Requirement: Nothing in the entries may be altered; copy them all exactly.

[Opening Supplied entries section]

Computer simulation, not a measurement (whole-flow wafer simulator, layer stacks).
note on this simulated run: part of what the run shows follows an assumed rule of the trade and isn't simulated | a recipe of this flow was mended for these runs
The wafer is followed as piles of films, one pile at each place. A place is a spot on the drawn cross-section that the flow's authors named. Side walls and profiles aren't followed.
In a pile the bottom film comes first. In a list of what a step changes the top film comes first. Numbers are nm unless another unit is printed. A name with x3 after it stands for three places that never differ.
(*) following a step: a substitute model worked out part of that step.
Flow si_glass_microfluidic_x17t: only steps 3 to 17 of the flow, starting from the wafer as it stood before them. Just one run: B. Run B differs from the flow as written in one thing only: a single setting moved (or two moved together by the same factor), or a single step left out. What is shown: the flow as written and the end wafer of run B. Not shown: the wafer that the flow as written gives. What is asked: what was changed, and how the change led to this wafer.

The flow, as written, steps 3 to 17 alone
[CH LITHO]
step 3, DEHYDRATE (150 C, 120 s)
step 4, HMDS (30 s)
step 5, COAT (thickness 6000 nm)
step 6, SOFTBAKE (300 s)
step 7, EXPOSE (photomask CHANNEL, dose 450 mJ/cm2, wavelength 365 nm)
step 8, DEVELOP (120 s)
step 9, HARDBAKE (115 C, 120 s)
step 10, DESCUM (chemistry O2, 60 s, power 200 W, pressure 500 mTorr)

[Closing Supplied entries section]

Response:
Computer simulation, not a measurement (whole-flow wafer simulator, layer stacks).
note on this simulated run: part of what the run shows follows an assumed rule of the trade and isn't simulated | a recipe of this flow was mended for these runs
The wafer is followed as piles of films, one pile at each place. A place is a spot on the drawn cross-section that the flow's authors named. Side walls and profiles aren't followed.
In a pile the bottom film comes first. In a list of what a step changes the top film comes first. Numbers are nm unless another unit is printed. A name with x3 after it stands for three places that never differ.
(*) following a step: a substitute model worked out part of that step.
Flow si_glass_microfluidic_x17t: only steps 3 to 17 of the flow, starting from the wafer as it stood before them. Just one run: B. Run B differs from the flow as written in one thing only: a single setting moved (or two moved together by the same factor), or a single step left out. What is shown: the flow as written and the end wafer of run B. Not shown: the wafer that the flow as written gives. What is asked: what was changed, and how the change led to this wafer.

The flow, as written, steps 3 to 17 alone
[CH LITHO]
step 3, DEHYDRATE (150 C, 120 s)
step 4, HMDS (30 s)
step 5, COAT (thickness 6000 nm)
step 6, SOFTBAKE (300 s)
step 7, EXPOSE (photomask CHANNEL, dose 450 mJ/cm2, wavelength 365 nm)
step 8, DEVELOP (120 s)
step 9, HARDBAKE (115 C, 120 s)
step 10, DESCUM (chemistry O2, 60 s, power 200 W, pressure 500 mTorr)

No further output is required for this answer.